++++++++++++++++++++

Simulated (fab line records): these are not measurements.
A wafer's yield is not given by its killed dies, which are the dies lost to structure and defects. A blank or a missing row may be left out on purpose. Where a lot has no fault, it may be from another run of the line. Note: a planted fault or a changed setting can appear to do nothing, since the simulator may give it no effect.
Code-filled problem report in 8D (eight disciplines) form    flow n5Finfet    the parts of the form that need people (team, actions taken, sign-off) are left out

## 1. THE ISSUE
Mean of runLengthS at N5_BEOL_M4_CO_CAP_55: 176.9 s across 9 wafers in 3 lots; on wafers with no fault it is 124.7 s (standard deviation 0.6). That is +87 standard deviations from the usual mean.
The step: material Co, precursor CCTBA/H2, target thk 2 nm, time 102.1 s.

++++++++++++++++++++

→ Task item
Having read the material, transcribe all of it exactly.

→ Response
Simulated (fab line records): these are not measurements.
A wafer's yield is not given by its killed dies, which are the dies lost to structure and defects. A blank or a missing row may be left out on purpose. Where a lot has no fault, it may be from another run of the line. Note: a planted fault or a changed setting can appear to do nothing, since the simulator may give it no effect.
Code-filled problem report in 8D (eight disciplines) form    flow n5Finfet    the parts of the form that need people (team, actions taken, sign-off) are left out

## 1. THE ISSUE
Mean of runLengthS at N5_BEOL_M4_CO_CAP_55: 176.9 s across 9 wafers in 3 lots; on wafers with no fault it is 124.7 s (standard deviation 0.6). That is +87 standard deviations from the usual mean.
The step: material Co, precursor CCTBA/H2, target thk 2 nm, time 102.1 s.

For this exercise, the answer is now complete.